| Work order |
Write out the entries again exactly as they are given.

--------------------
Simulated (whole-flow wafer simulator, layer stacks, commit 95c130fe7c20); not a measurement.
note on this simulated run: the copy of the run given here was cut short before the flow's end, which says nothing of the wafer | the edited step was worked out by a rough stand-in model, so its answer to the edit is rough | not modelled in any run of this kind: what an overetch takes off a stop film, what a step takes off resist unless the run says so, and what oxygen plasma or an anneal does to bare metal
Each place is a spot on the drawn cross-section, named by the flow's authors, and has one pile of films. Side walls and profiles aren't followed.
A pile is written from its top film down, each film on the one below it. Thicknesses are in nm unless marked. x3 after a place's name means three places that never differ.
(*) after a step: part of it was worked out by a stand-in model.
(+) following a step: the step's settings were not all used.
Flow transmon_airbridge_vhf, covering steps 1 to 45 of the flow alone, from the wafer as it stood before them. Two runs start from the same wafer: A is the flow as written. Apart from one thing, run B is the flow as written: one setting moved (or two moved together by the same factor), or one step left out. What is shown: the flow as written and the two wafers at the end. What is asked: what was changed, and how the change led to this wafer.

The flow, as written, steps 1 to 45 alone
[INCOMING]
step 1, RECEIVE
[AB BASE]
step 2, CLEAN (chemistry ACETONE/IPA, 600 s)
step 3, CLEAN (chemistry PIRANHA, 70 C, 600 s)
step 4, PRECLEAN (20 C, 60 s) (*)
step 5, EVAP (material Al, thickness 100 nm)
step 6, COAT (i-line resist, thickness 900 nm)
--------------------

| Task response |
Simulated (whole-flow wafer simulator, layer stacks, commit 95c130fe7c20); not a measurement.
note on this simulated run: the copy of the run given here was cut short before the flow's end, which says nothing of the wafer | the edited step was worked out by a rough stand-in model, so its answer to the edit is rough | not modelled in any run of this kind: what an overetch takes off a stop film, what a step takes off resist unless the run says so, and what oxygen plasma or an anneal does to bare metal
Each place is a spot on the drawn cross-section, named by the flow's authors, and has one pile of films. Side walls and profiles aren't followed.
A pile is written from its top film down, each film on the one below it. Thicknesses are in nm unless marked. x3 after a place's name means three places that never differ.
(*) after a step: part of it was worked out by a stand-in model.
(+) following a step: the step's settings were not all used.
Flow transmon_airbridge_vhf, covering steps 1 to 45 of the flow alone, from the wafer as it stood before them. Two runs start from the same wafer: A is the flow as written. Apart from one thing, run B is the flow as written: one setting moved (or two moved together by the same factor), or one step left out. What is shown: the flow as written and the two wafers at the end. What is asked: what was changed, and how the change led to this wafer.

The flow, as written, steps 1 to 45 alone
[INCOMING]
step 1, RECEIVE
[AB BASE]
step 2, CLEAN (chemistry ACETONE/IPA, 600 s)
step 3, CLEAN (chemistry PIRANHA, 70 C, 600 s)
step 4, PRECLEAN (20 C, 60 s) (*)
step 5, EVAP (material Al, thickness 100 nm)
step 6, COAT (i-line resist, thickness 900 nm)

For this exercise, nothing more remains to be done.